**Source material**
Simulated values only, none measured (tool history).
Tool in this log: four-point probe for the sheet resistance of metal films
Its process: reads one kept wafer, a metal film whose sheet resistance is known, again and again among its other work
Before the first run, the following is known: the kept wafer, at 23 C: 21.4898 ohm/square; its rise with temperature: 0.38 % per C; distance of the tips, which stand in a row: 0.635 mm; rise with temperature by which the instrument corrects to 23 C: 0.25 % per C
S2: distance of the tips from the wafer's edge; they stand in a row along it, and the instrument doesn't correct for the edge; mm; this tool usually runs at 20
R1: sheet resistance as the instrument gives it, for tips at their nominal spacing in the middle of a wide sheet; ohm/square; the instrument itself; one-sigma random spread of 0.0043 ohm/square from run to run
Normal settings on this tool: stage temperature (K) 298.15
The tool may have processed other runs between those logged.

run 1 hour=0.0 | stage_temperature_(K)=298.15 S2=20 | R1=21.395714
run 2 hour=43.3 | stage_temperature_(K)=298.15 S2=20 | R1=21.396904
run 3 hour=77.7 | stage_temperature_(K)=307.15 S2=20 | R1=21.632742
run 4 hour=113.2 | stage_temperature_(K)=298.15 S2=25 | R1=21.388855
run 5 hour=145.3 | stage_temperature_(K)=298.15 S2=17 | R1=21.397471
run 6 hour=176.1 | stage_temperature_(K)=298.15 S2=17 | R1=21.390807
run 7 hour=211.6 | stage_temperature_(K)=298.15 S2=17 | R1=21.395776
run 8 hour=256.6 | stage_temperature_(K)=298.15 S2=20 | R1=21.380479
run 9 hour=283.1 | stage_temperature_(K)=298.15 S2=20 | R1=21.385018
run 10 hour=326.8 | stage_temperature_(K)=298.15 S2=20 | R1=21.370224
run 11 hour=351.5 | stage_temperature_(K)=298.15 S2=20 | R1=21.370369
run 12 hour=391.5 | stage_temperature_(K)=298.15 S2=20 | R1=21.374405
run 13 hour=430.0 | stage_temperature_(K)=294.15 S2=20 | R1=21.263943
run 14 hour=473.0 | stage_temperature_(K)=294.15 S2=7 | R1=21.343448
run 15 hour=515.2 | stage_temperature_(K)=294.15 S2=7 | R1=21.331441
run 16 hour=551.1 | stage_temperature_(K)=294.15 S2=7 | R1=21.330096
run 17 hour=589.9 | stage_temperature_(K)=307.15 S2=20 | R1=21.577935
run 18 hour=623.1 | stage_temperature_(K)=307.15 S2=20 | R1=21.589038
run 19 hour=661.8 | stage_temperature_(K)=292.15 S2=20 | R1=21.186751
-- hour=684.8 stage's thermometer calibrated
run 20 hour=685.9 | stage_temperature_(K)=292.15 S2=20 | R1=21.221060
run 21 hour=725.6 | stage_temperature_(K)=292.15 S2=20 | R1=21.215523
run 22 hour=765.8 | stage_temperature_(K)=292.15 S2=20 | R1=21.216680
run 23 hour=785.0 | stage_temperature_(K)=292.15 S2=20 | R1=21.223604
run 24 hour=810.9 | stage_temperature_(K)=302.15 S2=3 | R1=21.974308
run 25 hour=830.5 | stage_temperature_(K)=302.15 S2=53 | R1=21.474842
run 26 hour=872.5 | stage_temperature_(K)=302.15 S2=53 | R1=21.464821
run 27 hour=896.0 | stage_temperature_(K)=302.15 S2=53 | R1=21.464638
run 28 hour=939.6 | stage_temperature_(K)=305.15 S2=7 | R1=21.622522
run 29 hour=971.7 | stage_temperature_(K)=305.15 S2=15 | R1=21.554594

**Task item**
Set down the lines of the records exactly, from the first one through the line containing "Its process: reads", and add nothing else.

**Solution**
Simulated values only, none measured (tool history).
Tool in this log: four-point probe for the sheet resistance of metal films
Its process: reads one kept wafer, a metal film whose sheet resistance is known, again and again among its other work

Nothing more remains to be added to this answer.